--- --- ---

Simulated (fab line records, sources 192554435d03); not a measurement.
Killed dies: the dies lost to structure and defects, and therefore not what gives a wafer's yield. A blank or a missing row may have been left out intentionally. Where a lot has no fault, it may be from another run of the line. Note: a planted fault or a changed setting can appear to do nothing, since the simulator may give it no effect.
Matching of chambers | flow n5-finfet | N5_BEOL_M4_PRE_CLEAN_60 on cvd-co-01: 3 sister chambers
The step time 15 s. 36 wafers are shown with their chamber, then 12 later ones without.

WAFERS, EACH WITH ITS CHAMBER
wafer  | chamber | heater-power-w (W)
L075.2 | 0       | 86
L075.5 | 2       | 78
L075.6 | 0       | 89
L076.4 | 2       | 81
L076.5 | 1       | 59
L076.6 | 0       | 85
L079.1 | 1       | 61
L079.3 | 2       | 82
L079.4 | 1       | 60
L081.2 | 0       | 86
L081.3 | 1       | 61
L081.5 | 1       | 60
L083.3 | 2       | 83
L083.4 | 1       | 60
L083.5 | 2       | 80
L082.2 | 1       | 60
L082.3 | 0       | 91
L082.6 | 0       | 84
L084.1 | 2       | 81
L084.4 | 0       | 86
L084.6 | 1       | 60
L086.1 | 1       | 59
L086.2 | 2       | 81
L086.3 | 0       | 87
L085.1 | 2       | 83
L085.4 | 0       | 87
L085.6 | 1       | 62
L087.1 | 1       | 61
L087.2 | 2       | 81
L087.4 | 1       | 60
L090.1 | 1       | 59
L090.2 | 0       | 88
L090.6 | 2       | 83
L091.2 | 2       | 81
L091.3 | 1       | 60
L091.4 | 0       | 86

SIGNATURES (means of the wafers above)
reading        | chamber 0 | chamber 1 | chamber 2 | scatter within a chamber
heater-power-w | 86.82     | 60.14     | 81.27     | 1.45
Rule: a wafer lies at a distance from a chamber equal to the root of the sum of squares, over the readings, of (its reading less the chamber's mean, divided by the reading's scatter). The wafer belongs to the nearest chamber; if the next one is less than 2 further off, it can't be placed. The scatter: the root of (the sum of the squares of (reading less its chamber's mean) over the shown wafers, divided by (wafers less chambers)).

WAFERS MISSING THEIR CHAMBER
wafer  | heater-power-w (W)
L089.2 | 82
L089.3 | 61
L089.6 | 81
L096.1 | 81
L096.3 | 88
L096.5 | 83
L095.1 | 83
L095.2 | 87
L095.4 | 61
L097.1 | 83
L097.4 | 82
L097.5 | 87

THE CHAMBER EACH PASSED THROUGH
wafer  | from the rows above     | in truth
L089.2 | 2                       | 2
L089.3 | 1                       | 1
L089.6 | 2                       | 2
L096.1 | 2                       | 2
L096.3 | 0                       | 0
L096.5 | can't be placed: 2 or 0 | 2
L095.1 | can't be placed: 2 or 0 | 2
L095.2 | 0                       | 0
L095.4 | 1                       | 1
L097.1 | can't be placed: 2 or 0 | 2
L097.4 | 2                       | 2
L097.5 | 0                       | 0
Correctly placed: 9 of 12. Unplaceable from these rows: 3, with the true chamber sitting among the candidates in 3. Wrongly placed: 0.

--- --- ---

Starting with the first line of the listing above, copy each line exactly until you have copied the line containing "Killed dies: the". Stop there.

Simulated (fab line records, sources 192554435d03); not a measurement.
Killed dies: the dies lost to structure and defects, and therefore not what gives a wafer's yield. A blank or a missing row may have been left out intentionally. Where a lot has no fault, it may be from another run of the line. Note: a planted fault or a changed setting can appear to do nothing, since the simulator may give it no effect.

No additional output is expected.